**Data supplied**
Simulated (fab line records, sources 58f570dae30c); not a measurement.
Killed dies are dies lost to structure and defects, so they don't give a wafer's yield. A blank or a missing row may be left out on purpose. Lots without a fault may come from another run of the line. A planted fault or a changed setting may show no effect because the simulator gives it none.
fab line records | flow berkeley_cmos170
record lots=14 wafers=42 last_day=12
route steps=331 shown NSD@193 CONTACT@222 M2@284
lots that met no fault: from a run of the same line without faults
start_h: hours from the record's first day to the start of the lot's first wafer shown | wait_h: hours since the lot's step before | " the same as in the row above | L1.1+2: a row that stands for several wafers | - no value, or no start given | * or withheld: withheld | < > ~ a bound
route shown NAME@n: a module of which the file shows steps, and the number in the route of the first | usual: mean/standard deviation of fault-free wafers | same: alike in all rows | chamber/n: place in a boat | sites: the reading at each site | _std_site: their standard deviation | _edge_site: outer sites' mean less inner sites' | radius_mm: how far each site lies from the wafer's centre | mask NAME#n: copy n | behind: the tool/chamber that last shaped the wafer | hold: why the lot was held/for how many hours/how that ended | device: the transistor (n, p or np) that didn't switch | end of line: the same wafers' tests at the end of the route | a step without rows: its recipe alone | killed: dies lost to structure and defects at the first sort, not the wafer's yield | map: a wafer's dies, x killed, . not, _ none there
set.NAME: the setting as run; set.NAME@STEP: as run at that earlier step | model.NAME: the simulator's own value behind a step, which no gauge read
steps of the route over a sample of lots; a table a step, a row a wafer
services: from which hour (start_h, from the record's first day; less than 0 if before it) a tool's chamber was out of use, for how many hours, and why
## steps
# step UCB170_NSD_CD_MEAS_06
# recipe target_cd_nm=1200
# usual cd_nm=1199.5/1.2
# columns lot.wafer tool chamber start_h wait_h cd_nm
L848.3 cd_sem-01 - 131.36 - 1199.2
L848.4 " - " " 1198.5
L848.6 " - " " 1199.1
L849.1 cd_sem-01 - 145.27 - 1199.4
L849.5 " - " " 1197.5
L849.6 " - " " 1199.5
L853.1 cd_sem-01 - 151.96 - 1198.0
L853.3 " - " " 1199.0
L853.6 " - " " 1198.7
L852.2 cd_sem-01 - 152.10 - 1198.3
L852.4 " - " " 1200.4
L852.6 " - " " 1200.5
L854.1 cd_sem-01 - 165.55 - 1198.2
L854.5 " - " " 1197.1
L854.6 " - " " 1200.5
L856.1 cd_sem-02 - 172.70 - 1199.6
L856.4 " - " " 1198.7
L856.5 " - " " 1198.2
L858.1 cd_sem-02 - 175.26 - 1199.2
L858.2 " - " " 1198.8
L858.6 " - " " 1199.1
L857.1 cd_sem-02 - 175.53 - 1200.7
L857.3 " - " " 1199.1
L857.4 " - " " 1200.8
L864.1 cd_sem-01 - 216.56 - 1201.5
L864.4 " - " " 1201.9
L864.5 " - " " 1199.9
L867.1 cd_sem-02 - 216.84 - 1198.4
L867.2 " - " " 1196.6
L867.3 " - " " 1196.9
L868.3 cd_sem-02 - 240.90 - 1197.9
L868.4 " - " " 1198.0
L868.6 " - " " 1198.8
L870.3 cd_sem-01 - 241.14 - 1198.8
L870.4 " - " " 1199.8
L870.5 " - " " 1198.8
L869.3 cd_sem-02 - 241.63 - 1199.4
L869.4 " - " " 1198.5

**Task item**
The first line of the listing above through the line containing "start_h: hours from": print exactly that, both ends included.

**Task response**
Simulated (fab line records, sources 58f570dae30c); not a measurement.
Killed dies are dies lost to structure and defects, so they don't give a wafer's yield. A blank or a missing row may be left out on purpose. Lots without a fault may come from another run of the line. A planted fault or a changed setting may show no effect because the simulator gives it none.
fab line records | flow berkeley_cmos170
record lots=14 wafers=42 last_day=12
route steps=331 shown NSD@193 CONTACT@222 M2@284
lots that met no fault: from a run of the same line without faults
start_h: hours from the record's first day to the start of the lot's first wafer shown | wait_h: hours since the lot's step before | " the same as in the row above | L1.1+2: a row that stands for several wafers | - no value, or no start given | * or withheld: withheld | < > ~ a bound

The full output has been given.